--- --- ---

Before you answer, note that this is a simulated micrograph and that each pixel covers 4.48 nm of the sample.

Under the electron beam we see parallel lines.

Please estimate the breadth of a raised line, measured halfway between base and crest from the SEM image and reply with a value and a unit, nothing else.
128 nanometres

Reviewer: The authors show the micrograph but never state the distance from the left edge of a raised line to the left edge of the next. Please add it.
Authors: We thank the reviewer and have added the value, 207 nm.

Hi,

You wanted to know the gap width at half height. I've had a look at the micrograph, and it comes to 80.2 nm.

--- --- ---

Work request: Could you restate every record above word for word?

Written response:
Before you answer, note that this is a simulated micrograph and that each pixel covers 4.48 nm of the sample.

Under the electron beam we see parallel lines.

Please estimate the breadth of a raised line, measured halfway between base and crest from the SEM image and reply with a value and a unit, nothing else.
128 nanometres

Reviewer: The authors show the micrograph but never state the distance from the left edge of a raised line to the left edge of the next. Please add it.
Authors: We thank the reviewer and have added the value, 207 nm.

Hi,

You wanted to know the gap width at half height. I've had a look at the micrograph, and it comes to 80.2 nm.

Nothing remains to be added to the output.